Take every line of the material and reproduce it exactly.

### Raw data ###

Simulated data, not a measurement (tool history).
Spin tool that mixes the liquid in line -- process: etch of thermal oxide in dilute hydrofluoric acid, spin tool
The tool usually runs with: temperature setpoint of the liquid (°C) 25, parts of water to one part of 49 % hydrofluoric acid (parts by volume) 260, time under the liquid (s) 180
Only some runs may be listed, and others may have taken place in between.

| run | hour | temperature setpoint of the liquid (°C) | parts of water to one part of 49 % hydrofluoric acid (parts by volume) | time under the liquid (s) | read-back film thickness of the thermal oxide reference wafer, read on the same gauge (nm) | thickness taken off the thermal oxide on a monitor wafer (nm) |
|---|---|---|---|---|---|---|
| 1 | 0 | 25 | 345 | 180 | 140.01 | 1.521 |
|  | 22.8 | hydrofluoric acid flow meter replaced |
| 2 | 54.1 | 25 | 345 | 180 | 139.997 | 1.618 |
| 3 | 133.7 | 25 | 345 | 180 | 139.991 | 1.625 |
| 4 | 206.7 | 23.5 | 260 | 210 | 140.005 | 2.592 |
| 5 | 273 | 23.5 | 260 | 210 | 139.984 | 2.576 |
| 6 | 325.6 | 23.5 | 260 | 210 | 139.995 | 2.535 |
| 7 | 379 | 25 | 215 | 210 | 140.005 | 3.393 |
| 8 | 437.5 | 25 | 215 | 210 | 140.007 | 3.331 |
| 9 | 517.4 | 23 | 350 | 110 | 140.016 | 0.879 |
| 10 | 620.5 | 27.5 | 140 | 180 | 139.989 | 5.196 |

###

**Your response**
Simulated data, not a measurement (tool history).
Spin tool that mixes the liquid in line -- process: etch of thermal oxide in dilute hydrofluoric acid, spin tool
The tool usually runs with: temperature setpoint of the liquid (°C) 25, parts of water to one part of 49 % hydrofluoric acid (parts by volume) 260, time under the liquid (s) 180
Only some runs may be listed, and others may have taken place in between.

| run | hour | temperature setpoint of the liquid (°C) | parts of water to one part of 49 % hydrofluoric acid (parts by volume) | time under the liquid (s) | read-back film thickness of the thermal oxide reference wafer, read on the same gauge (nm) | thickness taken off the thermal oxide on a monitor wafer (nm) |
|---|---|---|---|---|---|---|
| 1 | 0 | 25 | 345 | 180 | 140.01 | 1.521 |
|  | 22.8 | hydrofluoric acid flow meter replaced |
| 2 | 54.1 | 25 | 345 | 180 | 139.997 | 1.618 |
| 3 | 133.7 | 25 | 345 | 180 | 139.991 | 1.625 |
| 4 | 206.7 | 23.5 | 260 | 210 | 140.005 | 2.592 |
| 5 | 273 | 23.5 | 260 | 210 | 139.984 | 2.576 |
| 6 | 325.6 | 23.5 | 260 | 210 | 139.995 | 2.535 |
| 7 | 379 | 25 | 215 | 210 | 140.005 | 3.393 |
| 8 | 437.5 | 25 | 215 | 210 | 140.007 | 3.331 |
| 9 | 517.4 | 23 | 350 | 110 | 140.016 | 0.879 |
| 10 | 620.5 | 27.5 | 140 | 180 | 139.989 | 5.196 |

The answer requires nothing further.